================
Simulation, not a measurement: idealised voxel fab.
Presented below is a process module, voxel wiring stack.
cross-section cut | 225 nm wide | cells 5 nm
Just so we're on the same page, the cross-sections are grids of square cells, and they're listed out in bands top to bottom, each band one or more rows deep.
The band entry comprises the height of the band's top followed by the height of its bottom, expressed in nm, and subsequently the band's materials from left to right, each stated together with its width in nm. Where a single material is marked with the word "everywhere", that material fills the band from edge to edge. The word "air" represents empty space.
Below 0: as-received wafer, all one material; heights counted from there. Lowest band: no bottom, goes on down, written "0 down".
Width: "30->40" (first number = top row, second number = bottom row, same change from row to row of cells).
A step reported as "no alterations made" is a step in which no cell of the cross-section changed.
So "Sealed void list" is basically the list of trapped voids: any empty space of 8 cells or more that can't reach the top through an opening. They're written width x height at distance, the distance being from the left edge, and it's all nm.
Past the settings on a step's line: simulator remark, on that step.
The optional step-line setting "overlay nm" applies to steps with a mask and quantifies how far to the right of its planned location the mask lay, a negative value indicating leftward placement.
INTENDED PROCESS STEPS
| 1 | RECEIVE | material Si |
================

> **Work request**
From the data above, output only the lines between the line containing "row of cells)." and the line containing "Past the settings", inclusive, exactly as written.

> **Written reply**
Width: "30->40" (first number = top row, second number = bottom row, same change from row to row of cells).
A step reported as "no alterations made" is a step in which no cell of the cross-section changed.
So "Sealed void list" is basically the list of trapped voids: any empty space of 8 cells or more that can't reach the top through an opening. They're written width x height at distance, the distance being from the left edge, and it's all nm.
Past the settings on a step's line: simulator remark, on that step.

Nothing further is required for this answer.